Requirement =
The full listing below must be printed exactly, word for word.

● ● ● ● ● ● ●

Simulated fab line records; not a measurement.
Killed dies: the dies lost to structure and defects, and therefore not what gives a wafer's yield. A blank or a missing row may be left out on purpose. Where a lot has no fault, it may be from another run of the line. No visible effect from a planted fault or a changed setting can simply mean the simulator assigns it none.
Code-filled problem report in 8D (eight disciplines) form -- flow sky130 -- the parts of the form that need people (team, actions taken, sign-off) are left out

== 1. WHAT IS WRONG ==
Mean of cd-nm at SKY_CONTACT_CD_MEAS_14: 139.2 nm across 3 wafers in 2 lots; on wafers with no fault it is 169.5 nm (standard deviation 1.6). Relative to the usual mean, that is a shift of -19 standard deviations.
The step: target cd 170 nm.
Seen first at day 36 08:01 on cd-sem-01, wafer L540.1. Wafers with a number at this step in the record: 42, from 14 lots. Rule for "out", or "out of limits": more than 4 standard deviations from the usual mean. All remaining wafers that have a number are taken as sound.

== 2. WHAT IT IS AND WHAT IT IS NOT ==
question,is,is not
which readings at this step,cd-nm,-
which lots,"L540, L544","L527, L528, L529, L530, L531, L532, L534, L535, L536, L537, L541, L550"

● ● ● ● ● ● ●

Task answer =
Simulated fab line records; not a measurement.
Killed dies: the dies lost to structure and defects, and therefore not what gives a wafer's yield. A blank or a missing row may be left out on purpose. Where a lot has no fault, it may be from another run of the line. No visible effect from a planted fault or a changed setting can simply mean the simulator assigns it none.
Code-filled problem report in 8D (eight disciplines) form -- flow sky130 -- the parts of the form that need people (team, actions taken, sign-off) are left out

== 1. WHAT IS WRONG ==
Mean of cd-nm at SKY_CONTACT_CD_MEAS_14: 139.2 nm across 3 wafers in 2 lots; on wafers with no fault it is 169.5 nm (standard deviation 1.6). Relative to the usual mean, that is a shift of -19 standard deviations.
The step: target cd 170 nm.
Seen first at day 36 08:01 on cd-sem-01, wafer L540.1. Wafers with a number at this step in the record: 42, from 14 lots. Rule for "out", or "out of limits": more than 4 standard deviations from the usual mean. All remaining wafers that have a number are taken as sound.

== 2. WHAT IT IS AND WHAT IT IS NOT ==
question,is,is not
which readings at this step,cd-nm,-
which lots,"L540, L544","L527, L528, L529, L530, L531, L532, L534, L535, L536, L537, L541, L550"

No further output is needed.